Information shown: Begin

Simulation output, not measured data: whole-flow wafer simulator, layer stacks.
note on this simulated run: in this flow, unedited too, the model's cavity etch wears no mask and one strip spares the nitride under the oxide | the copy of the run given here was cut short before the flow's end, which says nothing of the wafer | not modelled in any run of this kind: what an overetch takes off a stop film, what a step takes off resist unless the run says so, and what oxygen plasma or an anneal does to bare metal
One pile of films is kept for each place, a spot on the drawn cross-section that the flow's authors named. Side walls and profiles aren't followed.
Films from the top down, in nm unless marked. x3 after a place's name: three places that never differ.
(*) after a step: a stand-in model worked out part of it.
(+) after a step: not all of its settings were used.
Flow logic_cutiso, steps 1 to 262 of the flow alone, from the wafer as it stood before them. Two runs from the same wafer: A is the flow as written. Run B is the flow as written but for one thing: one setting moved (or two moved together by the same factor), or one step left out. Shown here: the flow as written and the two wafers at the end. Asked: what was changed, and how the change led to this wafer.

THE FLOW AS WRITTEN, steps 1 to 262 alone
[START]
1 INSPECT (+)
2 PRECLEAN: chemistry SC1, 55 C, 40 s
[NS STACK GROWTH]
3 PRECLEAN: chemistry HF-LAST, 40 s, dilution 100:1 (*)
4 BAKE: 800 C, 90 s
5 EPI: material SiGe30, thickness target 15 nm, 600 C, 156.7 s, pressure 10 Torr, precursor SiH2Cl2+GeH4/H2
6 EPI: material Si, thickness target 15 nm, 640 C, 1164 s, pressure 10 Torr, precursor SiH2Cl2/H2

Information shown: End

Every record above needs to be returned in full, exactly.

Reply:
Simulation output, not measured data: whole-flow wafer simulator, layer stacks.
note on this simulated run: in this flow, unedited too, the model's cavity etch wears no mask and one strip spares the nitride under the oxide | the copy of the run given here was cut short before the flow's end, which says nothing of the wafer | not modelled in any run of this kind: what an overetch takes off a stop film, what a step takes off resist unless the run says so, and what oxygen plasma or an anneal does to bare metal
One pile of films is kept for each place, a spot on the drawn cross-section that the flow's authors named. Side walls and profiles aren't followed.
Films from the top down, in nm unless marked. x3 after a place's name: three places that never differ.
(*) after a step: a stand-in model worked out part of it.
(+) after a step: not all of its settings were used.
Flow logic_cutiso, steps 1 to 262 of the flow alone, from the wafer as it stood before them. Two runs from the same wafer: A is the flow as written. Run B is the flow as written but for one thing: one setting moved (or two moved together by the same factor), or one step left out. Shown here: the flow as written and the two wafers at the end. Asked: what was changed, and how the change led to this wafer.

THE FLOW AS WRITTEN, steps 1 to 262 alone
[START]
1 INSPECT (+)
2 PRECLEAN: chemistry SC1, 55 C, 40 s
[NS STACK GROWTH]
3 PRECLEAN: chemistry HF-LAST, 40 s, dilution 100:1 (*)
4 BAKE: 800 C, 90 s
5 EPI: material SiGe30, thickness target 15 nm, 600 C, 156.7 s, pressure 10 Torr, precursor SiH2Cl2+GeH4/H2
6 EPI: material Si, thickness target 15 nm, 640 C, 1164 s, pressure 10 Torr, precursor SiH2Cl2/H2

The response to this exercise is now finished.